Supplied entries:
==============================
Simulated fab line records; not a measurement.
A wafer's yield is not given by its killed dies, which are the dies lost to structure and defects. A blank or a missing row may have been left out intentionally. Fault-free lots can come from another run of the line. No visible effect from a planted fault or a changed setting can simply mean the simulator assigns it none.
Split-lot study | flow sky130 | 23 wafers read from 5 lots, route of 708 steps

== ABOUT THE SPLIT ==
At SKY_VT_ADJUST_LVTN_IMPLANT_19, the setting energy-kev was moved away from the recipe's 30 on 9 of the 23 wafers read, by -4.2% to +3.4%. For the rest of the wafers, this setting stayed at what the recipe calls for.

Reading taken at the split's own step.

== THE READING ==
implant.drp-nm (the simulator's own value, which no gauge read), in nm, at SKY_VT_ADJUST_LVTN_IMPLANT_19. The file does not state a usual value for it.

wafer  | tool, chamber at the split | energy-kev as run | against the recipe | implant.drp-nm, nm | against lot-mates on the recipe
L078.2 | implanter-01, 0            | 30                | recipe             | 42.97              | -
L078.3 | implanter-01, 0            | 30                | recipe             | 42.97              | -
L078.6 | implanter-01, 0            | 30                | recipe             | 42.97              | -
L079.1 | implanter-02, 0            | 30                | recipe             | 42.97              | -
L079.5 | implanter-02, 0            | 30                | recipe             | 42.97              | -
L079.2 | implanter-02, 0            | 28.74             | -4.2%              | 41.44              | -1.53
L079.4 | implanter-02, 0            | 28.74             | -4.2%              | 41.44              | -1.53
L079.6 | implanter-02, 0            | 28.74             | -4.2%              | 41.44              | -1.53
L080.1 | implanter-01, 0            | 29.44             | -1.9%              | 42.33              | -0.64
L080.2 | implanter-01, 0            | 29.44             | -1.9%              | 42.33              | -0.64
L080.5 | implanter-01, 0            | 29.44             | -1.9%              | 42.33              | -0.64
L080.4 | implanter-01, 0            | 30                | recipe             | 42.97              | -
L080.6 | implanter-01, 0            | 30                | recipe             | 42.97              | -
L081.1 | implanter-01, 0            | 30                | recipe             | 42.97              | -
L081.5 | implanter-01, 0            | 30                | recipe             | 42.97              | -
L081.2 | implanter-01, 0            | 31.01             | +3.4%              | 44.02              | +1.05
==============================

Requirement:
Print, unaltered, every line from the beginning of the material down to the line with "L078.2 | implanter-01, 0".

Solution:
Simulated fab line records; not a measurement.
A wafer's yield is not given by its killed dies, which are the dies lost to structure and defects. A blank or a missing row may have been left out intentionally. Fault-free lots can come from another run of the line. No visible effect from a planted fault or a changed setting can simply mean the simulator assigns it none.
Split-lot study | flow sky130 | 23 wafers read from 5 lots, route of 708 steps

== ABOUT THE SPLIT ==
At SKY_VT_ADJUST_LVTN_IMPLANT_19, the setting energy-kev was moved away from the recipe's 30 on 9 of the 23 wafers read, by -4.2% to +3.4%. For the rest of the wafers, this setting stayed at what the recipe calls for.

Reading taken at the split's own step.

== THE READING ==
implant.drp-nm (the simulator's own value, which no gauge read), in nm, at SKY_VT_ADJUST_LVTN_IMPLANT_19. The file does not state a usual value for it.

wafer  | tool, chamber at the split | energy-kev as run | against the recipe | implant.drp-nm, nm | against lot-mates on the recipe
L078.2 | implanter-01, 0            | 30                | recipe             | 42.97              | -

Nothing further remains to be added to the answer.